Supplied information START
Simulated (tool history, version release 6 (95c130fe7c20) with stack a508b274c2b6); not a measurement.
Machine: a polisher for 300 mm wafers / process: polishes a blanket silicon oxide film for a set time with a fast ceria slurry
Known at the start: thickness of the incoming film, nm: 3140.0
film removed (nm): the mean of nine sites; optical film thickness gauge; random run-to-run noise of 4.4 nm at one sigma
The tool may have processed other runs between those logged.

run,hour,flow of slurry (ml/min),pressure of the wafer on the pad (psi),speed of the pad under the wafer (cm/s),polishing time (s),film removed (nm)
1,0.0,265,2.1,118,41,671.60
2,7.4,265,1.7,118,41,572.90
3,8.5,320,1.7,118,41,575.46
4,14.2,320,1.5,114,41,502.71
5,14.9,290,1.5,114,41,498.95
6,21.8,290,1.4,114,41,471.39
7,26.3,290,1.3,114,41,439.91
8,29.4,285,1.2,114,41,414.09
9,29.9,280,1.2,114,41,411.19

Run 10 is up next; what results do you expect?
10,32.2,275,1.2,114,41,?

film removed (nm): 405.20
Supplied information END

--- Brief ---
Transcribe, please, every line from the first line of the listing above through the line with "10,32.2,275,1.2,114,41,?". Keep both ends and nothing else.

--- Solution ---
Simulated (tool history, version release 6 (95c130fe7c20) with stack a508b274c2b6); not a measurement.
Machine: a polisher for 300 mm wafers / process: polishes a blanket silicon oxide film for a set time with a fast ceria slurry
Known at the start: thickness of the incoming film, nm: 3140.0
film removed (nm): the mean of nine sites; optical film thickness gauge; random run-to-run noise of 4.4 nm at one sigma
The tool may have processed other runs between those logged.

run,hour,flow of slurry (ml/min),pressure of the wafer on the pad (psi),speed of the pad under the wafer (cm/s),polishing time (s),film removed (nm)
1,0.0,265,2.1,118,41,671.60
2,7.4,265,1.7,118,41,572.90
3,8.5,320,1.7,118,41,575.46
4,14.2,320,1.5,114,41,502.71
5,14.9,290,1.5,114,41,498.95
6,21.8,290,1.4,114,41,471.39
7,26.3,290,1.3,114,41,439.91
8,29.4,285,1.2,114,41,414.09
9,29.9,280,1.2,114,41,411.19

Run 10 is up next; what results do you expect?
10,32.2,275,1.2,114,41,?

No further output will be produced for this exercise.